_Requirement_.
Write out all of the data without omission, exactly as shown.

_Extracted information_.
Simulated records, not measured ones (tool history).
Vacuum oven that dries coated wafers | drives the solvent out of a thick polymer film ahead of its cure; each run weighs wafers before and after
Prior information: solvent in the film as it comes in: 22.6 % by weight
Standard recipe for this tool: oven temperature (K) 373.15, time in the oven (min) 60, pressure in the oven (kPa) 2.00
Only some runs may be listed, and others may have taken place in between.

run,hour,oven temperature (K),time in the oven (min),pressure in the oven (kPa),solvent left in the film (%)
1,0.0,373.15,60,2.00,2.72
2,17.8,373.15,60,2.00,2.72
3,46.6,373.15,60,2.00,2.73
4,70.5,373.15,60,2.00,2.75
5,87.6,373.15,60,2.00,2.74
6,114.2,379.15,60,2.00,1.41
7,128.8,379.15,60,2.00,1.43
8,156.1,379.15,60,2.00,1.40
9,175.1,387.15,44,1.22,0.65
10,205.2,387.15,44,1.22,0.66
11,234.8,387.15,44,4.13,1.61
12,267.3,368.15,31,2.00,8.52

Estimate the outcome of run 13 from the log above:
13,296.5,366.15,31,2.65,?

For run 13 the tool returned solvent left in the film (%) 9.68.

_Answer section_.
Simulated records, not measured ones (tool history).
Vacuum oven that dries coated wafers | drives the solvent out of a thick polymer film ahead of its cure; each run weighs wafers before and after
Prior information: solvent in the film as it comes in: 22.6 % by weight
Standard recipe for this tool: oven temperature (K) 373.15, time in the oven (min) 60, pressure in the oven (kPa) 2.00
Only some runs may be listed, and others may have taken place in between.

run,hour,oven temperature (K),time in the oven (min),pressure in the oven (kPa),solvent left in the film (%)
1,0.0,373.15,60,2.00,2.72
2,17.8,373.15,60,2.00,2.72
3,46.6,373.15,60,2.00,2.73
4,70.5,373.15,60,2.00,2.75
5,87.6,373.15,60,2.00,2.74
6,114.2,379.15,60,2.00,1.41
7,128.8,379.15,60,2.00,1.43
8,156.1,379.15,60,2.00,1.40
9,175.1,387.15,44,1.22,0.65
10,205.2,387.15,44,1.22,0.66
11,234.8,387.15,44,4.13,1.61
12,267.3,368.15,31,2.00,8.52

Estimate the outcome of run 13 from the log above:
13,296.5,366.15,31,2.65,?

For run 13 the tool returned solvent left in the film (%) 9.68.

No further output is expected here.